Available data:
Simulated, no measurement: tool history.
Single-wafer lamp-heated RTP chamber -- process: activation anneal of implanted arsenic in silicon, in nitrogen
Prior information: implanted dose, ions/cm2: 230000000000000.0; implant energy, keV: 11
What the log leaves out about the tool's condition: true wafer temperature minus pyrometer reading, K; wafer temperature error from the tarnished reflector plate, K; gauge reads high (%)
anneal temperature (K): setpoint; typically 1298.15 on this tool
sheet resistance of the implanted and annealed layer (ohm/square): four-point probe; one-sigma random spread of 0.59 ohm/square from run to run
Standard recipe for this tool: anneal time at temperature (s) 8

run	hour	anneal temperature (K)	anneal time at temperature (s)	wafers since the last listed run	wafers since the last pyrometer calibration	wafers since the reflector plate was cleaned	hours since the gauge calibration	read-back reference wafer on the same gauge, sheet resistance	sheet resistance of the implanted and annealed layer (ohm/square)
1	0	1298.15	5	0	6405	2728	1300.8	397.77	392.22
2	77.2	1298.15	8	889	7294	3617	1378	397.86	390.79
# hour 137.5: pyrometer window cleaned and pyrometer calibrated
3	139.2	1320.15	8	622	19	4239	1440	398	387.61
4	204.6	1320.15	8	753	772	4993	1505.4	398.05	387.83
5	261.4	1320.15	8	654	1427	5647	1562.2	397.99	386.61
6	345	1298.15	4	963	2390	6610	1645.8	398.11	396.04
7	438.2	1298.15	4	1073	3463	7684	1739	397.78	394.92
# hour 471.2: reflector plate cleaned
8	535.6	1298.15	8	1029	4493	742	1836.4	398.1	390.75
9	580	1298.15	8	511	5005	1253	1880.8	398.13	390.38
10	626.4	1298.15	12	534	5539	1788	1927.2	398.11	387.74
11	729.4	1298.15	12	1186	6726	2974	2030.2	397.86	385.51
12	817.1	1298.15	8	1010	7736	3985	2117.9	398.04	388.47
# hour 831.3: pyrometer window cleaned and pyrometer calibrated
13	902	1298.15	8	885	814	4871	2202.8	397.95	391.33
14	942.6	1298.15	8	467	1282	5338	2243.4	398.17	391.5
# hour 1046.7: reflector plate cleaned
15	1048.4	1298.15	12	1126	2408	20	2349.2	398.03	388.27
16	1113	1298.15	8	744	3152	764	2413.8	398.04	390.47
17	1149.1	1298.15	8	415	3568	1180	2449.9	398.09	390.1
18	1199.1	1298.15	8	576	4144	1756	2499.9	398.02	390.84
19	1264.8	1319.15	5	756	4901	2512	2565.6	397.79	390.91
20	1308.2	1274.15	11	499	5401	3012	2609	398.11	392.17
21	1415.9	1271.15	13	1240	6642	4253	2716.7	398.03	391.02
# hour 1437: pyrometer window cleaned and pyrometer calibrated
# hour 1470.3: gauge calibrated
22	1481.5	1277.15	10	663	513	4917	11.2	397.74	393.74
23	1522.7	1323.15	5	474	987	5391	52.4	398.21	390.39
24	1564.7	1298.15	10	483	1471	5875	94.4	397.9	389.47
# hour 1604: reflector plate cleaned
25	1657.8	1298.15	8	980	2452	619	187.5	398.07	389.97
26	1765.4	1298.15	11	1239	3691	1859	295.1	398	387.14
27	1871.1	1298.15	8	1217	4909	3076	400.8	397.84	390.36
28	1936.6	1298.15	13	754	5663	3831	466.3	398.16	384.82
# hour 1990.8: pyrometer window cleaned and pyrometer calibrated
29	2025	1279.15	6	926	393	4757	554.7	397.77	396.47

Action item:
Look through the entries above and quote exactly the lines from the line with "Single-wafer lamp-heated RTP" to the line with "anneal temperature (K): setpoint;", counting both of those lines.

Expected answer:
Single-wafer lamp-heated RTP chamber -- process: activation anneal of implanted arsenic in silicon, in nitrogen
Prior information: implanted dose, ions/cm2: 230000000000000.0; implant energy, keV: 11
What the log leaves out about the tool's condition: true wafer temperature minus pyrometer reading, K; wafer temperature error from the tarnished reflector plate, K; gauge reads high (%)
anneal temperature (K): setpoint; typically 1298.15 on this tool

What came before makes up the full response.